● WORK ITEM: Produce an exact copy of all the records.

● DATA EXCERPTS:
——
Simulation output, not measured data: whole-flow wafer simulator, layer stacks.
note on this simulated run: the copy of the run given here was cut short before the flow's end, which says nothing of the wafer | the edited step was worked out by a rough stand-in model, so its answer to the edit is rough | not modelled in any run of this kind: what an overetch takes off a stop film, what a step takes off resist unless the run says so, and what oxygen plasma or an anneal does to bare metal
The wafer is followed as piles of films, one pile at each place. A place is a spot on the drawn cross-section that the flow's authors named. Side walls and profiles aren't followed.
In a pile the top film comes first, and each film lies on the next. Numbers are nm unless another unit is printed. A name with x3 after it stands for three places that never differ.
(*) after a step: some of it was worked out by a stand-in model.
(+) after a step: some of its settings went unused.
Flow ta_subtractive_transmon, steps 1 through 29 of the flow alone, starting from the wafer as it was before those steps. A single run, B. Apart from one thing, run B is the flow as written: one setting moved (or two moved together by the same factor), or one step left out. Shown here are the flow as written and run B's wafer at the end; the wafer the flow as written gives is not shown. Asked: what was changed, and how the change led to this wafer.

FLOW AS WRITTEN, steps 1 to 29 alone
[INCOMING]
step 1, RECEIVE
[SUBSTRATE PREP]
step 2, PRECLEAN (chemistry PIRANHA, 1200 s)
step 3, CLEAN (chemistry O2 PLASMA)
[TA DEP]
——

● WRITTEN REPLY:
Simulation output, not measured data: whole-flow wafer simulator, layer stacks.
note on this simulated run: the copy of the run given here was cut short before the flow's end, which says nothing of the wafer | the edited step was worked out by a rough stand-in model, so its answer to the edit is rough | not modelled in any run of this kind: what an overetch takes off a stop film, what a step takes off resist unless the run says so, and what oxygen plasma or an anneal does to bare metal
The wafer is followed as piles of films, one pile at each place. A place is a spot on the drawn cross-section that the flow's authors named. Side walls and profiles aren't followed.
In a pile the top film comes first, and each film lies on the next. Numbers are nm unless another unit is printed. A name with x3 after it stands for three places that never differ.
(*) after a step: some of it was worked out by a stand-in model.
(+) after a step: some of its settings went unused.
Flow ta_subtractive_transmon, steps 1 through 29 of the flow alone, starting from the wafer as it was before those steps. A single run, B. Apart from one thing, run B is the flow as written: one setting moved (or two moved together by the same factor), or one step left out. Shown here are the flow as written and run B's wafer at the end; the wafer the flow as written gives is not shown. Asked: what was changed, and how the change led to this wafer.

FLOW AS WRITTEN, steps 1 to 29 alone
[INCOMING]
step 1, RECEIVE
[SUBSTRATE PREP]
step 2, PRECLEAN (chemistry PIRANHA, 1200 s)
step 3, CLEAN (chemistry O2 PLASMA)
[TA DEP]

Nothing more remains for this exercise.